From the data that follows, print exactly the lines starting at the one containing "P2: etch of" and ending at the one containing "P3: etch of"; include both of them and nothing more.

━━━ RECORD EXCERPTS ━━━
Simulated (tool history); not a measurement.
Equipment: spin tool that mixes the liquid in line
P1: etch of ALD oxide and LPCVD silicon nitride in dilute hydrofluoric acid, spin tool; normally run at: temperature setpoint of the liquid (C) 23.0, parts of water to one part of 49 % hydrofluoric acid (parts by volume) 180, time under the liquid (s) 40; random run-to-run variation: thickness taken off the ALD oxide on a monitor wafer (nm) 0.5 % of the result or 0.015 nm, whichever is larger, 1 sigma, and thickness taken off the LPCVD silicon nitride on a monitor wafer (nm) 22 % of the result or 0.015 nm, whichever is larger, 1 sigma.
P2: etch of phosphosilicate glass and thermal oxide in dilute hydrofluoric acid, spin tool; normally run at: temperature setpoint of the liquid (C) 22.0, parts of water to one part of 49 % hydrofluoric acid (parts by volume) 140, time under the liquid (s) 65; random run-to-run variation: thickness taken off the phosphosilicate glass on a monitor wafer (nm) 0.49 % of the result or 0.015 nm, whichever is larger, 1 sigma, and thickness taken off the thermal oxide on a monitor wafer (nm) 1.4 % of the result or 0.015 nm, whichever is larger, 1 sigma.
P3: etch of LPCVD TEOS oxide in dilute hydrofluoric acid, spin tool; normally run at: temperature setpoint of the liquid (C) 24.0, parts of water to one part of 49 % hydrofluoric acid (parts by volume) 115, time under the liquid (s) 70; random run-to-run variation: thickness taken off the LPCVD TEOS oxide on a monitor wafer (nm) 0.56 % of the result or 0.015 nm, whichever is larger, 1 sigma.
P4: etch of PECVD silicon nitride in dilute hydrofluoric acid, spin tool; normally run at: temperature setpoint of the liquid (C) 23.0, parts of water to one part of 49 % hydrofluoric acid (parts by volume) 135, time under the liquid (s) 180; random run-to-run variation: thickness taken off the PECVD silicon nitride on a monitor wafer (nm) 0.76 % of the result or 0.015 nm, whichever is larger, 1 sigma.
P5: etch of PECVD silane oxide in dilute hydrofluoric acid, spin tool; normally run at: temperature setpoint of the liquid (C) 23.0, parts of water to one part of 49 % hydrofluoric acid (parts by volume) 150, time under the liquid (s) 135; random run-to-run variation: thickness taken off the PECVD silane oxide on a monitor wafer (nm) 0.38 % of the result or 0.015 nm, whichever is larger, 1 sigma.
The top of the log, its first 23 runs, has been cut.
━━━

## PROBLEM SOLUTION
P2: etch of phosphosilicate glass and thermal oxide in dilute hydrofluoric acid, spin tool; normally run at: temperature setpoint of the liquid (C) 22.0, parts of water to one part of 49 % hydrofluoric acid (parts by volume) 140, time under the liquid (s) 65; random run-to-run variation: thickness taken off the phosphosilicate glass on a monitor wafer (nm) 0.49 % of the result or 0.015 nm, whichever is larger, 1 sigma, and thickness taken off the thermal oxide on a monitor wafer (nm) 1.4 % of the result or 0.015 nm, whichever is larger, 1 sigma.
P3: etch of LPCVD TEOS oxide in dilute hydrofluoric acid, spin tool; normally run at: temperature setpoint of the liquid (C) 24.0, parts of water to one part of 49 % hydrofluoric acid (parts by volume) 115, time under the liquid (s) 70; random run-to-run variation: thickness taken off the LPCVD TEOS oxide on a monitor wafer (nm) 0.56 % of the result or 0.015 nm, whichever is larger, 1 sigma.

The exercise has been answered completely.